· · · · ·
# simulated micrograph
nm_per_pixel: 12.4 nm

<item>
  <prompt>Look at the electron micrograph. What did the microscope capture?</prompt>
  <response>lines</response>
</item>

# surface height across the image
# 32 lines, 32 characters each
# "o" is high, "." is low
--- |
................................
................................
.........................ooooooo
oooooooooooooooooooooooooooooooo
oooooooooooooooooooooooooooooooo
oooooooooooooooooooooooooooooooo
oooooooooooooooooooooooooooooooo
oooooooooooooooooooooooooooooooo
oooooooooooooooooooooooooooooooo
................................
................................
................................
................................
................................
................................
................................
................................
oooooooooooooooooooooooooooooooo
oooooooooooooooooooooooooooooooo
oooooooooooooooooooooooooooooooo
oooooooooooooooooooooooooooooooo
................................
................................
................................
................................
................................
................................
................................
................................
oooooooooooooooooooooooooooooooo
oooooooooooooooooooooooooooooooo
· · · · ·

Assignment: Every record above is to be copied exactly.

Problem solution:
# simulated micrograph
nm_per_pixel: 12.4 nm

<item>
  <prompt>Look at the electron micrograph. What did the microscope capture?</prompt>
  <response>lines</response>
</item>

# surface height across the image
# 32 lines, 32 characters each
# "o" is high, "." is low
--- |
................................
................................
.........................ooooooo
oooooooooooooooooooooooooooooooo
oooooooooooooooooooooooooooooooo
oooooooooooooooooooooooooooooooo
oooooooooooooooooooooooooooooooo
oooooooooooooooooooooooooooooooo
oooooooooooooooooooooooooooooooo
................................
................................
................................
................................
................................
................................
................................
................................
oooooooooooooooooooooooooooooooo
oooooooooooooooooooooooooooooooo
oooooooooooooooooooooooooooooooo
oooooooooooooooooooooooooooooooo
................................
................................
................................
................................
................................
................................
................................
................................
oooooooooooooooooooooooooooooooo
oooooooooooooooooooooooooooooooo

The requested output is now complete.